- [Action item]:
Retype all of the data. Every line must match exactly.

▬▬▬▬▬▬
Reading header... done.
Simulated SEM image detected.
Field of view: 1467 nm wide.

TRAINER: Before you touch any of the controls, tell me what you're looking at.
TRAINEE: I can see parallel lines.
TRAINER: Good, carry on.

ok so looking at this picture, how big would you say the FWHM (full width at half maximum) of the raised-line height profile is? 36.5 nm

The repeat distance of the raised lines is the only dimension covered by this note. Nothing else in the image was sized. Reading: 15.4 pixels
▬▬▬▬▬▬

- [Exercise result]:
Reading header... done.
Simulated SEM image detected.
Field of view: 1467 nm wide.

TRAINER: Before you touch any of the controls, tell me what you're looking at.
TRAINEE: I can see parallel lines.
TRAINER: Good, carry on.

ok so looking at this picture, how big would you say the FWHM (full width at half maximum) of the raised-line height profile is? 36.5 nm

The repeat distance of the raised lines is the only dimension covered by this note. Nothing else in the image was sized. Reading: 15.4 pixels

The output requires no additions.